» Listed records:
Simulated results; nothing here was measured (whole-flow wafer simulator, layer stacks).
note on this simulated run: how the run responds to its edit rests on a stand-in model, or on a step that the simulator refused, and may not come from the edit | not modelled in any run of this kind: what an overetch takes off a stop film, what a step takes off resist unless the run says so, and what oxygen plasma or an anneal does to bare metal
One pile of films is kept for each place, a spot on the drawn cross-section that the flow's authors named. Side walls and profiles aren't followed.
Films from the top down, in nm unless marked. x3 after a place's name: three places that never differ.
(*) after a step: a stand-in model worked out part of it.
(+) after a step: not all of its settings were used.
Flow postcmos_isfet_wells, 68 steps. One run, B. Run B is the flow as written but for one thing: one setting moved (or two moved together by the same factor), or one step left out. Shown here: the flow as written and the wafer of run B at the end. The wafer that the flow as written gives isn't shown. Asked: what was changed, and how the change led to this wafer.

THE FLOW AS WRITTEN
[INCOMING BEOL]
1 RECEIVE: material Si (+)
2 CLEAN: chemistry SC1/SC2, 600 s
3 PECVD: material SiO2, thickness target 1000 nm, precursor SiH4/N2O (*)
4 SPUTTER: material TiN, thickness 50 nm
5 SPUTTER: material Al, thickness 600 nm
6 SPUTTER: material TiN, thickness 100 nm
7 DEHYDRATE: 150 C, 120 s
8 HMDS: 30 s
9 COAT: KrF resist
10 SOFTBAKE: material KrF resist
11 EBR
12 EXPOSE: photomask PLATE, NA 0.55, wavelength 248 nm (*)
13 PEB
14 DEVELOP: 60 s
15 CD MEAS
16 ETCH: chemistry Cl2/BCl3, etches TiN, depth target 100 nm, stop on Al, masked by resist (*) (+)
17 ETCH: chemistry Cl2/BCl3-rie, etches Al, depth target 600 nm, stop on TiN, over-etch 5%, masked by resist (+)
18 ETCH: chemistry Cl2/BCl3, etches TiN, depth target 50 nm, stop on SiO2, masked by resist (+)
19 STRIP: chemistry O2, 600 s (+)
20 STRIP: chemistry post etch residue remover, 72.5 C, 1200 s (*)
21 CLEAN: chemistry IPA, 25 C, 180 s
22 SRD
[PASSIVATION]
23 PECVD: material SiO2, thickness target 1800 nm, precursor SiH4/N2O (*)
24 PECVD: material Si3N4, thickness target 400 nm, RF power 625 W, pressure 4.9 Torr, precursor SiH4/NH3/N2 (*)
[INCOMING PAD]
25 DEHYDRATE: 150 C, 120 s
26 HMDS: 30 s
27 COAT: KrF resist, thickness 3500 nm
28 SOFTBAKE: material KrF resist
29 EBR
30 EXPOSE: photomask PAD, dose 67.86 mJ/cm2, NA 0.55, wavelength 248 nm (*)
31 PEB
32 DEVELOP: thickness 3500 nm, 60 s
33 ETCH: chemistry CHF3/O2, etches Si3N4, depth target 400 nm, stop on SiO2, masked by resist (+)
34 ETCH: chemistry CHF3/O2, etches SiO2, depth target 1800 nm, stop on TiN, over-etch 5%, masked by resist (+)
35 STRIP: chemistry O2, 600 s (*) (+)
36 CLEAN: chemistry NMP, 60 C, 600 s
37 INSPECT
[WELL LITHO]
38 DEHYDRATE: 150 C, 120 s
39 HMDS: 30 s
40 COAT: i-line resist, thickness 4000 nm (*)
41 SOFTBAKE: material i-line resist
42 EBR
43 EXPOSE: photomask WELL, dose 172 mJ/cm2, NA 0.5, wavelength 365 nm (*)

» Brief: Beginning with the first line of the records above, reproduce each line exactly, ending at the line that contains "[INCOMING PAD]", and leave out everything else.

» Exercise response:
Simulated results; nothing here was measured (whole-flow wafer simulator, layer stacks).
note on this simulated run: how the run responds to its edit rests on a stand-in model, or on a step that the simulator refused, and may not come from the edit | not modelled in any run of this kind: what an overetch takes off a stop film, what a step takes off resist unless the run says so, and what oxygen plasma or an anneal does to bare metal
One pile of films is kept for each place, a spot on the drawn cross-section that the flow's authors named. Side walls and profiles aren't followed.
Films from the top down, in nm unless marked. x3 after a place's name: three places that never differ.
(*) after a step: a stand-in model worked out part of it.
(+) after a step: not all of its settings were used.
Flow postcmos_isfet_wells, 68 steps. One run, B. Run B is the flow as written but for one thing: one setting moved (or two moved together by the same factor), or one step left out. Shown here: the flow as written and the wafer of run B at the end. The wafer that the flow as written gives isn't shown. Asked: what was changed, and how the change led to this wafer.

THE FLOW AS WRITTEN
[INCOMING BEOL]
1 RECEIVE: material Si (+)
2 CLEAN: chemistry SC1/SC2, 600 s
3 PECVD: material SiO2, thickness target 1000 nm, precursor SiH4/N2O (*)
4 SPUTTER: material TiN, thickness 50 nm
5 SPUTTER: material Al, thickness 600 nm
6 SPUTTER: material TiN, thickness 100 nm
7 DEHYDRATE: 150 C, 120 s
8 HMDS: 30 s
9 COAT: KrF resist
10 SOFTBAKE: material KrF resist
11 EBR
12 EXPOSE: photomask PLATE, NA 0.55, wavelength 248 nm (*)
13 PEB
14 DEVELOP: 60 s
15 CD MEAS
16 ETCH: chemistry Cl2/BCl3, etches TiN, depth target 100 nm, stop on Al, masked by resist (*) (+)
17 ETCH: chemistry Cl2/BCl3-rie, etches Al, depth target 600 nm, stop on TiN, over-etch 5%, masked by resist (+)
18 ETCH: chemistry Cl2/BCl3, etches TiN, depth target 50 nm, stop on SiO2, masked by resist (+)
19 STRIP: chemistry O2, 600 s (+)
20 STRIP: chemistry post etch residue remover, 72.5 C, 1200 s (*)
21 CLEAN: chemistry IPA, 25 C, 180 s
22 SRD
[PASSIVATION]
23 PECVD: material SiO2, thickness target 1800 nm, precursor SiH4/N2O (*)
24 PECVD: material Si3N4, thickness target 400 nm, RF power 625 W, pressure 4.9 Torr, precursor SiH4/NH3/N2 (*)
[INCOMING PAD]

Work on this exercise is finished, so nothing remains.